Segment Start: Data for review

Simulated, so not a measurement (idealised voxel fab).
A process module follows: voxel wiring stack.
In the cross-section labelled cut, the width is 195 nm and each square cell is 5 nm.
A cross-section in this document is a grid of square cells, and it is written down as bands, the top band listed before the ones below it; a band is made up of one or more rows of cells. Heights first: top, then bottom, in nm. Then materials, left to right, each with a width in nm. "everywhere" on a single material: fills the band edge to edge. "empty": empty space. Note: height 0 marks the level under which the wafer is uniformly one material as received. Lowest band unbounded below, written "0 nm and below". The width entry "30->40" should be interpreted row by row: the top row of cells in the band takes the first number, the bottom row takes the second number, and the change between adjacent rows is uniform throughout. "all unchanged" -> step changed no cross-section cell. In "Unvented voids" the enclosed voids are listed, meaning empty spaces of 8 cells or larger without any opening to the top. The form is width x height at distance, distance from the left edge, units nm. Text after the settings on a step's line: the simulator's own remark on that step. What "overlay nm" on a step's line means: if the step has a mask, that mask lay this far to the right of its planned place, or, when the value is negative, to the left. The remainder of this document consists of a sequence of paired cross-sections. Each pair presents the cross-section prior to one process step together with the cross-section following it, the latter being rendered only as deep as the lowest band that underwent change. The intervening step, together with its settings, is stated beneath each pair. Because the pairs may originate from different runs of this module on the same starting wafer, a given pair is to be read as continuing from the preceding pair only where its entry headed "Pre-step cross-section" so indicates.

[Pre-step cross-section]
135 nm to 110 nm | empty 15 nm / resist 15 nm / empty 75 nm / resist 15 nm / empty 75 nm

Segment End: Data for review

Give every line of the material again, exactly.

**Written solution:**
Simulated, so not a measurement (idealised voxel fab).
A process module follows: voxel wiring stack.
In the cross-section labelled cut, the width is 195 nm and each square cell is 5 nm.
A cross-section in this document is a grid of square cells, and it is written down as bands, the top band listed before the ones below it; a band is made up of one or more rows of cells. Heights first: top, then bottom, in nm. Then materials, left to right, each with a width in nm. "everywhere" on a single material: fills the band edge to edge. "empty": empty space. Note: height 0 marks the level under which the wafer is uniformly one material as received. Lowest band unbounded below, written "0 nm and below". The width entry "30->40" should be interpreted row by row: the top row of cells in the band takes the first number, the bottom row takes the second number, and the change between adjacent rows is uniform throughout. "all unchanged" -> step changed no cross-section cell. In "Unvented voids" the enclosed voids are listed, meaning empty spaces of 8 cells or larger without any opening to the top. The form is width x height at distance, distance from the left edge, units nm. Text after the settings on a step's line: the simulator's own remark on that step. What "overlay nm" on a step's line means: if the step has a mask, that mask lay this far to the right of its planned place, or, when the value is negative, to the left. The remainder of this document consists of a sequence of paired cross-sections. Each pair presents the cross-section prior to one process step together with the cross-section following it, the latter being rendered only as deep as the lowest band that underwent change. The intervening step, together with its settings, is stated beneath each pair. Because the pairs may originate from different runs of this module on the same starting wafer, a given pair is to be read as continuing from the preceding pair only where its entry headed "Pre-step cross-section" so indicates.

[Pre-step cross-section]
135 nm to 110 nm | empty 15 nm / resist 15 nm / empty 75 nm / resist 15 nm / empty 75 nm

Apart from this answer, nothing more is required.